### Work request
The expected answer is the set of lines in the data below between the line holding "Bands, listed from" and the line holding "It should be noted that a", inclusive, written out exactly.

☆ ☆ ☆ ☆ ☆

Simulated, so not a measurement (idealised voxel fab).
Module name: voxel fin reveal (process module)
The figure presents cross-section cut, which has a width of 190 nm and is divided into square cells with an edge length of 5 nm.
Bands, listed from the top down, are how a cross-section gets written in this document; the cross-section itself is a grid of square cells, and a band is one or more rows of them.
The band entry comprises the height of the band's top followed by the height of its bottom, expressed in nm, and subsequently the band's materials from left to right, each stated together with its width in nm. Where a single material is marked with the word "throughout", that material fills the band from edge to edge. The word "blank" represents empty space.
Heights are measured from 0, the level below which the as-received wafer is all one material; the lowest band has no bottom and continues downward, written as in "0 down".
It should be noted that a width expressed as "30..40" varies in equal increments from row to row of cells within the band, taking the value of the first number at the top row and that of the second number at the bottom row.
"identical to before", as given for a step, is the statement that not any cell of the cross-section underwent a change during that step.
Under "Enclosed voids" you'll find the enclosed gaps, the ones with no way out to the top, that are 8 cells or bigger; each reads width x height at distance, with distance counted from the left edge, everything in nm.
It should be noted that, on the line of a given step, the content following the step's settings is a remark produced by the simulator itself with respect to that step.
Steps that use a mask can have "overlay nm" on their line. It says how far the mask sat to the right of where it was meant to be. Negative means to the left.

☆ ☆ ☆ ☆ ☆

### Problem solution
Bands, listed from the top down, are how a cross-section gets written in this document; the cross-section itself is a grid of square cells, and a band is one or more rows of them.
The band entry comprises the height of the band's top followed by the height of its bottom, expressed in nm, and subsequently the band's materials from left to right, each stated together with its width in nm. Where a single material is marked with the word "throughout", that material fills the band from edge to edge. The word "blank" represents empty space.
Heights are measured from 0, the level below which the as-received wafer is all one material; the lowest band has no bottom and continues downward, written as in "0 down".
It should be noted that a width expressed as "30..40" varies in equal increments from row to row of cells within the band, taking the value of the first number at the top row and that of the second number at the bottom row.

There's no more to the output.